▸ **Work instruction**:
Below are some records. Reproduce them exactly from their first line through the line with "Given before the", inclusive.

#####
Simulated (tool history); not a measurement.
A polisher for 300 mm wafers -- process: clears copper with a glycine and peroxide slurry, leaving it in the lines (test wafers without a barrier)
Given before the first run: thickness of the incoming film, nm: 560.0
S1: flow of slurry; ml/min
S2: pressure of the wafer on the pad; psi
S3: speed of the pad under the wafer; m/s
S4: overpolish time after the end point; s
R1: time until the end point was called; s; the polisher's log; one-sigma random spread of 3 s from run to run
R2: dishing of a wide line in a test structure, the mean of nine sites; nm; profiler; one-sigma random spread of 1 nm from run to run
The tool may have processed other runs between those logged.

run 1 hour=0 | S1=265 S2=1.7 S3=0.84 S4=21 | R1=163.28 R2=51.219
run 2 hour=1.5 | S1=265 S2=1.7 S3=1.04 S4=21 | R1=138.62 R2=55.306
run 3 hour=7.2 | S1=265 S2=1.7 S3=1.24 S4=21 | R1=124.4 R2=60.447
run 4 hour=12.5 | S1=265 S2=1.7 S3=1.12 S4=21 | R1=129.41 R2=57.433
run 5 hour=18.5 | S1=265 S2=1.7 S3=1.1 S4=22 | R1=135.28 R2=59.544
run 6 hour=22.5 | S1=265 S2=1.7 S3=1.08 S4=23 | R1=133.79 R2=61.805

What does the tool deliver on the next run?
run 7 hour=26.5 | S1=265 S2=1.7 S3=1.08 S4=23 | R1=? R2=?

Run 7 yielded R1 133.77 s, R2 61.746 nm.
#####

▸ **Response area**:
Simulated (tool history); not a measurement.
A polisher for 300 mm wafers -- process: clears copper with a glycine and peroxide slurry, leaving it in the lines (test wafers without a barrier)
Given before the first run: thickness of the incoming film, nm: 560.0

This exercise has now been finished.